ACTION ITEM:
Beginning with the first line of the material, set down each line exactly as written, up to and including the line with "Unit key: flow_mm in mm; push_out_n in N".

RECORDS SHOWN:
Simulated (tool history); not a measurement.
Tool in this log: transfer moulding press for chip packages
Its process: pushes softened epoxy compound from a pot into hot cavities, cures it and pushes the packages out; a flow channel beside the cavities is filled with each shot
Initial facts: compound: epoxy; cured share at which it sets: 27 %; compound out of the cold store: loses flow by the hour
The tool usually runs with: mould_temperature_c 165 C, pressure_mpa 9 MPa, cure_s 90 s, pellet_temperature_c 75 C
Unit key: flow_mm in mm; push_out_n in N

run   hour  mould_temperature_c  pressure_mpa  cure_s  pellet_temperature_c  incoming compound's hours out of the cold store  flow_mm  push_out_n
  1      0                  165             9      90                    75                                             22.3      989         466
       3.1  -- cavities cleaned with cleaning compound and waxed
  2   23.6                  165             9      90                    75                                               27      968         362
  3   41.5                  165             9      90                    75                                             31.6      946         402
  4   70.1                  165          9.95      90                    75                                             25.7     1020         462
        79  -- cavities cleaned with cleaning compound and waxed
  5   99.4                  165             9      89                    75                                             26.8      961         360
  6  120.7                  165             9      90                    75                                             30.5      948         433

RESULT:
Simulated (tool history); not a measurement.
Tool in this log: transfer moulding press for chip packages
Its process: pushes softened epoxy compound from a pot into hot cavities, cures it and pushes the packages out; a flow channel beside the cavities is filled with each shot
Initial facts: compound: epoxy; cured share at which it sets: 27 %; compound out of the cold store: loses flow by the hour
The tool usually runs with: mould_temperature_c 165 C, pressure_mpa 9 MPa, cure_s 90 s, pellet_temperature_c 75 C
Unit key: flow_mm in mm; push_out_n in N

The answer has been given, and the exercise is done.